## [Assigned task]
The stretch from the line with "Best wishes" through the line with "Open space above" in the records below: write it out exactly, and nothing else.

## [Data provided]
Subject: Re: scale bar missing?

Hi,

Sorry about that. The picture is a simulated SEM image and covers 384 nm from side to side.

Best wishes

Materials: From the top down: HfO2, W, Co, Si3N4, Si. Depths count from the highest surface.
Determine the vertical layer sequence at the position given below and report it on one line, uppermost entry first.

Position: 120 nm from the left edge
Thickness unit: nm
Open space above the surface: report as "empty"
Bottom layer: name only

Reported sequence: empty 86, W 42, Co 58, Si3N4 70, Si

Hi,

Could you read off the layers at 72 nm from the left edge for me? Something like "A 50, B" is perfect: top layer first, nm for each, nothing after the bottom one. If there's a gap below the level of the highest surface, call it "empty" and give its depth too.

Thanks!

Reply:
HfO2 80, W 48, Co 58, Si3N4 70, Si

## [Task answer]
Best wishes

Materials: From the top down: HfO2, W, Co, Si3N4, Si. Depths count from the highest surface.
Determine the vertical layer sequence at the position given below and report it on one line, uppermost entry first.

Position: 120 nm from the left edge
Thickness unit: nm
Open space above the surface: report as "empty"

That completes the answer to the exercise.